- _ASSIGNED TASK_
Transcribe the whole listing exactly.

- _PROVIDED MATERIAL_
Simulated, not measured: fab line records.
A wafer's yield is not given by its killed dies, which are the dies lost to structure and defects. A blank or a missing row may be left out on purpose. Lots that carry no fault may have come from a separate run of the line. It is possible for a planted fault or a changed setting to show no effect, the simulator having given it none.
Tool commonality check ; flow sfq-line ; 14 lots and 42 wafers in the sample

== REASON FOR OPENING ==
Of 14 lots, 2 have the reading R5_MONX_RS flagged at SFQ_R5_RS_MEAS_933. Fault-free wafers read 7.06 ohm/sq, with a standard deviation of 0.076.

- _ANSWER AREA_
Simulated, not measured: fab line records.
A wafer's yield is not given by its killed dies, which are the dies lost to structure and defects. A blank or a missing row may be left out on purpose. Lots that carry no fault may have come from a separate run of the line. It is possible for a planted fault or a changed setting to show no effect, the simulator having given it none.
Tool commonality check ; flow sfq-line ; 14 lots and 42 wafers in the sample

== REASON FOR OPENING ==
Of 14 lots, 2 have the reading R5_MONX_RS flagged at SFQ_R5_RS_MEAS_933. Fault-free wafers read 7.06 ohm/sq, with a standard deviation of 0.076.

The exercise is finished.